§ **BRIEF**: Write out, word for word, the first line of the data below and every line after it through the one containing "lots untouched by".

::::::

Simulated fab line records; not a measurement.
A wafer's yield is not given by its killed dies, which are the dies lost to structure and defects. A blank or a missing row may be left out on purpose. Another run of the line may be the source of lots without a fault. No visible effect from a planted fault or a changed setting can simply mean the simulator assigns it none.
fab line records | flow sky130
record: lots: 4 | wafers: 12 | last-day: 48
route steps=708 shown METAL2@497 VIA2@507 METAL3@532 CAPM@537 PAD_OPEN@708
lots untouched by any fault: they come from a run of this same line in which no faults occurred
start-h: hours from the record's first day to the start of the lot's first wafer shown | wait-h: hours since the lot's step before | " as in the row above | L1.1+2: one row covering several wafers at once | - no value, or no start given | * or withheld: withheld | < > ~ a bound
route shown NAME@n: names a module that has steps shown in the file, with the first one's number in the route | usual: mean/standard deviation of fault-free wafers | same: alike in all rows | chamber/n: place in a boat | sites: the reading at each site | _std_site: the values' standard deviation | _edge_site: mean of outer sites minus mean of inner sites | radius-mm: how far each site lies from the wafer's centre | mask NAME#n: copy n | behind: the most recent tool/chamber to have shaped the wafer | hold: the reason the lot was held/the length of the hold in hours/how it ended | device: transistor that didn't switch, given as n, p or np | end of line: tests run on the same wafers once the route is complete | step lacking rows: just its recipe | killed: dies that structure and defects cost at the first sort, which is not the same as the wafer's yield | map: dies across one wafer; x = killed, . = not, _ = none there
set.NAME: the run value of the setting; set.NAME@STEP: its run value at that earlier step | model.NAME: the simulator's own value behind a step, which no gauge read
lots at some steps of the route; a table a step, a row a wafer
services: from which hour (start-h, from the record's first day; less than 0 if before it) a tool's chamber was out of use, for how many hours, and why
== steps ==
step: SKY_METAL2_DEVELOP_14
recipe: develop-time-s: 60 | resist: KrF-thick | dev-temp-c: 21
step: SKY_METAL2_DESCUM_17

::::::

§ **TASK ANSWER**:
Simulated fab line records; not a measurement.
A wafer's yield is not given by its killed dies, which are the dies lost to structure and defects. A blank or a missing row may be left out on purpose. Another run of the line may be the source of lots without a fault. No visible effect from a planted fault or a changed setting can simply mean the simulator assigns it none.
fab line records | flow sky130
record: lots: 4 | wafers: 12 | last-day: 48
route steps=708 shown METAL2@497 VIA2@507 METAL3@532 CAPM@537 PAD_OPEN@708
lots untouched by any fault: they come from a run of this same line in which no faults occurred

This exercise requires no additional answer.